* _Supplied data_:
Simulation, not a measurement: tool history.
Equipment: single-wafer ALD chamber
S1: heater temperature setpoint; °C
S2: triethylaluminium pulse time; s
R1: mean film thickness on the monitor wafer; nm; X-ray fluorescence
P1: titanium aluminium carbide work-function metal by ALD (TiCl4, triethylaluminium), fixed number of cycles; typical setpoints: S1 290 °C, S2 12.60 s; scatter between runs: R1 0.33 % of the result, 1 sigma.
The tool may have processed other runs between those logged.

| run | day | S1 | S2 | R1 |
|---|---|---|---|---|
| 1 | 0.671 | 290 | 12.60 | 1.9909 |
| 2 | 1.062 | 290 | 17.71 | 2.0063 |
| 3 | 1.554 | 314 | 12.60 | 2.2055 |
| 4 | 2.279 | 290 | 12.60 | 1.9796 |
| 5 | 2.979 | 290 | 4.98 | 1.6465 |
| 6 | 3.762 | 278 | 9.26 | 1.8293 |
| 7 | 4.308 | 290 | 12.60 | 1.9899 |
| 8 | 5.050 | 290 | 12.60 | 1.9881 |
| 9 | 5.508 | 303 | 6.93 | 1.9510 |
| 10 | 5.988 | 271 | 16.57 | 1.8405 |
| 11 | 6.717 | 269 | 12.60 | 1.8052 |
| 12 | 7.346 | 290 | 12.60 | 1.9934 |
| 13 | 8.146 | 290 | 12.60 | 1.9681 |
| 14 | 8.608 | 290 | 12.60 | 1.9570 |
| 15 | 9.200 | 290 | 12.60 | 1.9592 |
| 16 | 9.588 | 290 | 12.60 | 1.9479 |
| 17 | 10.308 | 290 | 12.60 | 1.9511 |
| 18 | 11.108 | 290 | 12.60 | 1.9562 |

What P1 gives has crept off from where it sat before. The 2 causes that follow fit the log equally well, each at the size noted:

* _Requirement_: Look at the material above and copy, word for word, its lines from the first through the one containing "R1: mean film".

* _Task result_:
Simulation, not a measurement: tool history.
Equipment: single-wafer ALD chamber
S1: heater temperature setpoint; °C
S2: triethylaluminium pulse time; s
R1: mean film thickness on the monitor wafer; nm; X-ray fluorescence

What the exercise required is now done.